◆ Exercise:
Give back exactly the lines of the material below that start at the line containing "step 1, RECEIVE" and end at the line containing "step 6, SOFTBAKE (KrF resist)", and no others.

------ Supplied records
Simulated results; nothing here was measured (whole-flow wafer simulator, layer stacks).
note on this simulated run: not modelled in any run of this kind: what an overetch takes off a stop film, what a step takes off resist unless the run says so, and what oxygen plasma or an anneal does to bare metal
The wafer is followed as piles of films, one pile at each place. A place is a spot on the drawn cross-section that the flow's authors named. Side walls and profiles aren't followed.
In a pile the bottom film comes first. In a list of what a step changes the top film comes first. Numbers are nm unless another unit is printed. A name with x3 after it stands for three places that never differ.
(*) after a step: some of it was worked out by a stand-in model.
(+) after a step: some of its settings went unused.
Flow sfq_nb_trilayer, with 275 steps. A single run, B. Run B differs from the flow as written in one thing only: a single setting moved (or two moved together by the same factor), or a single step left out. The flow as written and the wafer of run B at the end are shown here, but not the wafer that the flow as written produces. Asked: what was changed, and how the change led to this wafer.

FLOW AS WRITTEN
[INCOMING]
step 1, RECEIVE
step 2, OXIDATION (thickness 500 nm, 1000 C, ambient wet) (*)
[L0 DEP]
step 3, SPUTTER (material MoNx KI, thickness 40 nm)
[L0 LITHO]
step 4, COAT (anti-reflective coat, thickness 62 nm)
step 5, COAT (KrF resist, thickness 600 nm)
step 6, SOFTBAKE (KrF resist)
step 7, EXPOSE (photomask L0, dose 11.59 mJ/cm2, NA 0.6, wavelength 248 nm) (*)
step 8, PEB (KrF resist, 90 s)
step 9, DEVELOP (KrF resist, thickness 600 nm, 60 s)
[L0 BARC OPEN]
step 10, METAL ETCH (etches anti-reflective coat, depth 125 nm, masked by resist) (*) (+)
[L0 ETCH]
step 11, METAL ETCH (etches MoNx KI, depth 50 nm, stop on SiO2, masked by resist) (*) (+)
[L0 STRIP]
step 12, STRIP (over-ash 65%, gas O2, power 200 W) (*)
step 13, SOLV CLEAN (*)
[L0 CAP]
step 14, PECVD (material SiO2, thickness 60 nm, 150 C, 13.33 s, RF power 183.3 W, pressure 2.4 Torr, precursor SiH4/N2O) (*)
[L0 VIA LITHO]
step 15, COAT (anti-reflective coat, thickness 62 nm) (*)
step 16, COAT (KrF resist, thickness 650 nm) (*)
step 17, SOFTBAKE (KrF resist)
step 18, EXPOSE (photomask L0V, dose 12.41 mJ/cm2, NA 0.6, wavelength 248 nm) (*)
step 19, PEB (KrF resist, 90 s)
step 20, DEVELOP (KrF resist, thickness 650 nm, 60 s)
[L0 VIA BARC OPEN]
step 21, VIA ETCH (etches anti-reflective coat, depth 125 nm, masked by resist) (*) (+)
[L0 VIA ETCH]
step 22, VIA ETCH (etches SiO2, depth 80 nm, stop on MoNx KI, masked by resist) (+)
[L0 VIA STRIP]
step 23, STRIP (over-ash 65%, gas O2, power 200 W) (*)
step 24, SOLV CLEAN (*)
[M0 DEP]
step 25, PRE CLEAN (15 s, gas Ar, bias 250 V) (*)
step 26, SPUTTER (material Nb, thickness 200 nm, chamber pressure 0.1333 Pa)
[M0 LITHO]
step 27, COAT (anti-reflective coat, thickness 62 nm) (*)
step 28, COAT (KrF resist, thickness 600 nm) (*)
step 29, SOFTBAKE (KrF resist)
------------

◆ Task output:
step 1, RECEIVE
step 2, OXIDATION (thickness 500 nm, 1000 C, ambient wet) (*)
[L0 DEP]
step 3, SPUTTER (material MoNx KI, thickness 40 nm)
[L0 LITHO]
step 4, COAT (anti-reflective coat, thickness 62 nm)
step 5, COAT (KrF resist, thickness 600 nm)
step 6, SOFTBAKE (KrF resist)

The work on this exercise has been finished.